Start of Record excerpts

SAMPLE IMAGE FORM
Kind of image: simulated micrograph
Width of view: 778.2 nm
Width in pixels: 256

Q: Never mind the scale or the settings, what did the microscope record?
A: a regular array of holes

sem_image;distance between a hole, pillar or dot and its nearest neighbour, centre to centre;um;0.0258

End of Record excerpts

§ **Brief**:
Exact retyping of all the entries is required.

§ **Answer section**:
SAMPLE IMAGE FORM
Kind of image: simulated micrograph
Width of view: 778.2 nm
Width in pixels: 256

Q: Never mind the scale or the settings, what did the microscope record?
A: a regular array of holes

sem_image;distance between a hole, pillar or dot and its nearest neighbour, centre to centre;um;0.0258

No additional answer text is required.